### REQUIREMENT
Please reproduce exactly the lines that begin the listing below, up to and including the line where "raised bodies |" occurs.

DATASET CONTENT Block Start

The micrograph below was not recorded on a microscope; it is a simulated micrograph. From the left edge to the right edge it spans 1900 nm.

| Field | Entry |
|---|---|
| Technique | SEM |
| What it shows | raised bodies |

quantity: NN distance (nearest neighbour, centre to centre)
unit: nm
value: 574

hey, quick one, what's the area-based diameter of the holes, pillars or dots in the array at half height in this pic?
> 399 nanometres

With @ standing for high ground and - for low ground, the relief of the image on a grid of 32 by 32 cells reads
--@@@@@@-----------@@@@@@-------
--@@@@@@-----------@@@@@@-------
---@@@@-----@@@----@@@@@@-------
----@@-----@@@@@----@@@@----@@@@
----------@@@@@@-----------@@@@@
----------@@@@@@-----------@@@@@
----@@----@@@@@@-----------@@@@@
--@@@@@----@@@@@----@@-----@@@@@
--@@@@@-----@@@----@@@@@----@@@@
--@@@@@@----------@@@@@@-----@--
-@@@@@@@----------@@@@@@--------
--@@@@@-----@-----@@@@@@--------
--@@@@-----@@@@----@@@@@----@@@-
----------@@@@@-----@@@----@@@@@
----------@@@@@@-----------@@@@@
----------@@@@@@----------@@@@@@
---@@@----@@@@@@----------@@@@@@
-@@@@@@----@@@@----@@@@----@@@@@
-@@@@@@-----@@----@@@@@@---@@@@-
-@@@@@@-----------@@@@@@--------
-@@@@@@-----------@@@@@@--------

DATASET CONTENT Block End

### ANSWER BOX
The micrograph below was not recorded on a microscope; it is a simulated micrograph. From the left edge to the right edge it spans 1900 nm.

| Field | Entry |
|---|---|
| Technique | SEM |
| What it shows | raised bodies |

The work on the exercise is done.